Segment Start: DATASET CONTENT
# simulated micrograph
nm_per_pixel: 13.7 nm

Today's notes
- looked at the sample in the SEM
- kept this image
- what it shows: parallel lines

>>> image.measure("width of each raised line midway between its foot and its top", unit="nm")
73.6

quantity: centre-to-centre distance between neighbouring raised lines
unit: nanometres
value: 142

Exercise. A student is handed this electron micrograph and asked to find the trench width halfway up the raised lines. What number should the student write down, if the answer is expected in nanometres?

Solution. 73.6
Segment End: DATASET CONTENT

* [WORK ORDER]: All the entries above must be repeated exactly as they were given.

* [ANSWER AREA]:
# simulated micrograph
nm_per_pixel: 13.7 nm

Today's notes
- looked at the sample in the SEM
- kept this image
- what it shows: parallel lines

>>> image.measure("width of each raised line midway between its foot and its top", unit="nm")
73.6

quantity: centre-to-centre distance between neighbouring raised lines
unit: nanometres
value: 142

Exercise. A student is handed this electron micrograph and asked to find the trench width halfway up the raised lines. What number should the student write down, if the answer is expected in nanometres?

Solution. 73.6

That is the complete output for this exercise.